## Data records
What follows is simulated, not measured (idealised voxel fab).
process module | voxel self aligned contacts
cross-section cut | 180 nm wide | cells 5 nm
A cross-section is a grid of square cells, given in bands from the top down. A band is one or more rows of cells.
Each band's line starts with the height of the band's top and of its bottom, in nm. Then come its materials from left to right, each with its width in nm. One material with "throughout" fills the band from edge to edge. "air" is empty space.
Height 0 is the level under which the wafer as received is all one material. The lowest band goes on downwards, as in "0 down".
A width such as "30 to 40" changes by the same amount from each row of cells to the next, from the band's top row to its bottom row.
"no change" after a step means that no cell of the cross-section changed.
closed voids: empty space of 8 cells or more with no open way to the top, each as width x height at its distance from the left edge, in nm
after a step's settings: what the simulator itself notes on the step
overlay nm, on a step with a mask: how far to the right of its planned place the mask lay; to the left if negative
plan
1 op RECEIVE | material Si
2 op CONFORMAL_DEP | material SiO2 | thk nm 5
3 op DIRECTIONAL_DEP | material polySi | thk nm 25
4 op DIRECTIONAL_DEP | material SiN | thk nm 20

## Task item
Type out the entries once more, precisely.

## Task output
What follows is simulated, not measured (idealised voxel fab).
process module | voxel self aligned contacts
cross-section cut | 180 nm wide | cells 5 nm
A cross-section is a grid of square cells, given in bands from the top down. A band is one or more rows of cells.
Each band's line starts with the height of the band's top and of its bottom, in nm. Then come its materials from left to right, each with its width in nm. One material with "throughout" fills the band from edge to edge. "air" is empty space.
Height 0 is the level under which the wafer as received is all one material. The lowest band goes on downwards, as in "0 down".
A width such as "30 to 40" changes by the same amount from each row of cells to the next, from the band's top row to its bottom row.
"no change" after a step means that no cell of the cross-section changed.
closed voids: empty space of 8 cells or more with no open way to the top, each as width x height at its distance from the left edge, in nm
after a step's settings: what the simulator itself notes on the step
overlay nm, on a step with a mask: how far to the right of its planned place the mask lay; to the left if negative
plan
1 op RECEIVE | material Si
2 op CONFORMAL_DEP | material SiO2 | thk nm 5
3 op DIRECTIONAL_DEP | material polySi | thk nm 25
4 op DIRECTIONAL_DEP | material SiN | thk nm 20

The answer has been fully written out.